**Entries provided:**
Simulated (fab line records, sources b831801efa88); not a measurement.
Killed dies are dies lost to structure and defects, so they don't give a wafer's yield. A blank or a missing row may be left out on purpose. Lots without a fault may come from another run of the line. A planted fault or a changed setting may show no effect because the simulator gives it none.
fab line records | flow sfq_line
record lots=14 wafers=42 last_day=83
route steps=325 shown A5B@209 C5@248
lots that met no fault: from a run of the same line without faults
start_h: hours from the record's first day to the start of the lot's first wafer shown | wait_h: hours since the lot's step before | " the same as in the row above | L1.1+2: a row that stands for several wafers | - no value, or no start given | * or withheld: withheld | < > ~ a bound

**Work request:** Please set down each entry again, word for word.

**Your solution:**
Simulated (fab line records, sources b831801efa88); not a measurement.
Killed dies are dies lost to structure and defects, so they don't give a wafer's yield. A blank or a missing row may be left out on purpose. Lots without a fault may come from another run of the line. A planted fault or a changed setting may show no effect because the simulator gives it none.
fab line records | flow sfq_line
record lots=14 wafers=42 last_day=83
route steps=325 shown A5B@209 C5@248
lots that met no fault: from a run of the same line without faults
start_h: hours from the record's first day to the start of the lot's first wafer shown | wait_h: hours since the lot's step before | " the same as in the row above | L1.1+2: a row that stands for several wafers | - no value, or no start given | * or withheld: withheld | < > ~ a bound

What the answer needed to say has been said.